Record set
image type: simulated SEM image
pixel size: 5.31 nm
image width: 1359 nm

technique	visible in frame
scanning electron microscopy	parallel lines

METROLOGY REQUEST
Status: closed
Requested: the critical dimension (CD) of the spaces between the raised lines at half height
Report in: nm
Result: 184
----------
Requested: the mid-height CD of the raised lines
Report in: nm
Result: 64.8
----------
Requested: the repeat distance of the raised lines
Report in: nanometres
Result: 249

Work task
Return exactly the lines that run from the top of the listing above to the line containing "Report in: nanometres", please, keeping both end lines and leaving out everything else.

Exercise solution
image type: simulated SEM image
pixel size: 5.31 nm
image width: 1359 nm

technique	visible in frame
scanning electron microscopy	parallel lines

METROLOGY REQUEST
Status: closed
Requested: the critical dimension (CD) of the spaces between the raised lines at half height
Report in: nm
Result: 184
----------
Requested: the mid-height CD of the raised lines
Report in: nm
Result: 64.8
----------
Requested: the repeat distance of the raised lines
Report in: nanometres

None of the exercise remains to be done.